* **Brief**
Would you print the records as they stand, down to the last character?

* **Data for review**
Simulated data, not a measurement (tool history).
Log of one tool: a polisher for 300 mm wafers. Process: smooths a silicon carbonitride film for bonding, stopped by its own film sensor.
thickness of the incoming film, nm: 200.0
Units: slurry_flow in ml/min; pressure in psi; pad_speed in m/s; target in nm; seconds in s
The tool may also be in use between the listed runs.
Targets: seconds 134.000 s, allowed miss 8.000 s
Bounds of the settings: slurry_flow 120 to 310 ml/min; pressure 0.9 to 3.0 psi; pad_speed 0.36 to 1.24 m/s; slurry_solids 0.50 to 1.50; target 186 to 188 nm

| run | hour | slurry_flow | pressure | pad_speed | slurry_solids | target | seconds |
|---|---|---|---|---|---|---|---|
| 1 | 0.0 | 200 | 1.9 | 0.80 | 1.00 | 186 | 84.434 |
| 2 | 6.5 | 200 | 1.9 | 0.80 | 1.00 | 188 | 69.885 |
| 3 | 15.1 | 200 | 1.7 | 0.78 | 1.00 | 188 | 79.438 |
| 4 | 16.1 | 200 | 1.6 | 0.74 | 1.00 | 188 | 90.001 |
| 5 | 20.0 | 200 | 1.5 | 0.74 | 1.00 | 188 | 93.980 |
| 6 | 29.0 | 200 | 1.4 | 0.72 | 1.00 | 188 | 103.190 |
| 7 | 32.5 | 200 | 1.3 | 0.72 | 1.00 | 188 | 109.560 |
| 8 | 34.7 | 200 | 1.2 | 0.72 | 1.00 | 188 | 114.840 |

* **Answer section**
Simulated data, not a measurement (tool history).
Log of one tool: a polisher for 300 mm wafers. Process: smooths a silicon carbonitride film for bonding, stopped by its own film sensor.
thickness of the incoming film, nm: 200.0
Units: slurry_flow in ml/min; pressure in psi; pad_speed in m/s; target in nm; seconds in s
The tool may also be in use between the listed runs.
Targets: seconds 134.000 s, allowed miss 8.000 s
Bounds of the settings: slurry_flow 120 to 310 ml/min; pressure 0.9 to 3.0 psi; pad_speed 0.36 to 1.24 m/s; slurry_solids 0.50 to 1.50; target 186 to 188 nm

| run | hour | slurry_flow | pressure | pad_speed | slurry_solids | target | seconds |
|---|---|---|---|---|---|---|---|
| 1 | 0.0 | 200 | 1.9 | 0.80 | 1.00 | 186 | 84.434 |
| 2 | 6.5 | 200 | 1.9 | 0.80 | 1.00 | 188 | 69.885 |
| 3 | 15.1 | 200 | 1.7 | 0.78 | 1.00 | 188 | 79.438 |
| 4 | 16.1 | 200 | 1.6 | 0.74 | 1.00 | 188 | 90.001 |
| 5 | 20.0 | 200 | 1.5 | 0.74 | 1.00 | 188 | 93.980 |
| 6 | 29.0 | 200 | 1.4 | 0.72 | 1.00 | 188 | 103.190 |
| 7 | 32.5 | 200 | 1.3 | 0.72 | 1.00 | 188 | 109.560 |
| 8 | 34.7 | 200 | 1.2 | 0.72 | 1.00 | 188 | 114.840 |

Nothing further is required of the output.